— Supplied material —
+ + + + + + +

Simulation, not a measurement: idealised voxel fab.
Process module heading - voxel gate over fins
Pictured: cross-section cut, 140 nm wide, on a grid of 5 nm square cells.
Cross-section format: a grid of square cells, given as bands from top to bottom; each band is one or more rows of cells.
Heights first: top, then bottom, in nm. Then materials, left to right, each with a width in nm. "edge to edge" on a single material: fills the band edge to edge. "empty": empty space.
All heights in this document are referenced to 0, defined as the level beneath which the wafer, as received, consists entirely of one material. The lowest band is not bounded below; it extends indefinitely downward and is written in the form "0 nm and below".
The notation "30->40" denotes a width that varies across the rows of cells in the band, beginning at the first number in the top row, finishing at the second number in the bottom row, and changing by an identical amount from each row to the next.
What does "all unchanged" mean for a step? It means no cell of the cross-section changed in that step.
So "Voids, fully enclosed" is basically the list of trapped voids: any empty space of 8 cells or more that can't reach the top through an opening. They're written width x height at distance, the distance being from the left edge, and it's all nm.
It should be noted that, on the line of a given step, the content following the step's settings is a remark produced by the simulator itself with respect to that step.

+ + + + + + +

— Work request —
Your answer must consist solely of the lines from the top of the entries above through the line containing "it's all nm.", copied exactly, both ends included.

— Task solution —
Simulation, not a measurement: idealised voxel fab.
Process module heading - voxel gate over fins
Pictured: cross-section cut, 140 nm wide, on a grid of 5 nm square cells.
Cross-section format: a grid of square cells, given as bands from top to bottom; each band is one or more rows of cells.
Heights first: top, then bottom, in nm. Then materials, left to right, each with a width in nm. "edge to edge" on a single material: fills the band edge to edge. "empty": empty space.
All heights in this document are referenced to 0, defined as the level beneath which the wafer, as received, consists entirely of one material. The lowest band is not bounded below; it extends indefinitely downward and is written in the form "0 nm and below".
The notation "30->40" denotes a width that varies across the rows of cells in the band, beginning at the first number in the top row, finishing at the second number in the bottom row, and changing by an identical amount from each row to the next.
What does "all unchanged" mean for a step? It means no cell of the cross-section changed in that step.
So "Voids, fully enclosed" is basically the list of trapped voids: any empty space of 8 cells or more that can't reach the top through an opening. They're written width x height at distance, the distance being from the left edge, and it's all nm.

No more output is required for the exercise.